▸ **WORK TASK**:
Every line of the material is to be set down exactly as written.

--- INFORMATION PROVIDED Enclosed Below ---

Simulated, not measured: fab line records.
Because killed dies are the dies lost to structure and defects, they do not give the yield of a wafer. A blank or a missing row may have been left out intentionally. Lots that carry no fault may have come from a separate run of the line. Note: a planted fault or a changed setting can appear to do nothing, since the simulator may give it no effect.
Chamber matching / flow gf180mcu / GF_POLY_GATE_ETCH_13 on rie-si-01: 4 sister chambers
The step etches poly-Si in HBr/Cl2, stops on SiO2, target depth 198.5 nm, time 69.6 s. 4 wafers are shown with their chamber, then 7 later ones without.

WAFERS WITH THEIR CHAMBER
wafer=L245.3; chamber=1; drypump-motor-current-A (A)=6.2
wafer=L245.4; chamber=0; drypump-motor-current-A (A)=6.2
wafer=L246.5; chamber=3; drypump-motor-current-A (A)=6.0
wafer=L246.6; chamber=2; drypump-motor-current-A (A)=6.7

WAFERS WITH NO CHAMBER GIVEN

--- End of Enclosed INFORMATION PROVIDED ---

▸ **EXPECTED ANSWER**:
Simulated, not measured: fab line records.
Because killed dies are the dies lost to structure and defects, they do not give the yield of a wafer. A blank or a missing row may have been left out intentionally. Lots that carry no fault may have come from a separate run of the line. Note: a planted fault or a changed setting can appear to do nothing, since the simulator may give it no effect.
Chamber matching / flow gf180mcu / GF_POLY_GATE_ETCH_13 on rie-si-01: 4 sister chambers
The step etches poly-Si in HBr/Cl2, stops on SiO2, target depth 198.5 nm, time 69.6 s. 4 wafers are shown with their chamber, then 7 later ones without.

WAFERS WITH THEIR CHAMBER
wafer=L245.3; chamber=1; drypump-motor-current-A (A)=6.2
wafer=L245.4; chamber=0; drypump-motor-current-A (A)=6.2
wafer=L246.5; chamber=3; drypump-motor-current-A (A)=6.0
wafer=L246.6; chamber=2; drypump-motor-current-A (A)=6.7

WAFERS WITH NO CHAMBER GIVEN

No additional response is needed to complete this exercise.